Information supplied:
BEGIN

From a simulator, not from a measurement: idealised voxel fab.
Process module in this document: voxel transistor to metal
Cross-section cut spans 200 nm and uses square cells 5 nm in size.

END

Work task: Copy out all the entries shown above, character for character.

Result:
From a simulator, not from a measurement: idealised voxel fab.
Process module in this document: voxel transistor to metal
Cross-section cut spans 200 nm and uses square cells 5 nm in size.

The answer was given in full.